● Required action:
Given the entries below, copy each of them out exactly.

■ ■ ■ ■ ■ ■ ■
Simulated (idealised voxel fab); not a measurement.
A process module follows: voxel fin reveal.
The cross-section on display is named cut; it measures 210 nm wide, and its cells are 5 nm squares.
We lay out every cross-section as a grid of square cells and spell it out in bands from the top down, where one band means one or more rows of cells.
■ ■ ■ ■ ■ ■ ■

● Exercise output:
Simulated (idealised voxel fab); not a measurement.
A process module follows: voxel fin reveal.
The cross-section on display is named cut; it measures 210 nm wide, and its cells are 5 nm squares.
We lay out every cross-section as a grid of square cells and spell it out in bands from the top down, where one band means one or more rows of cells.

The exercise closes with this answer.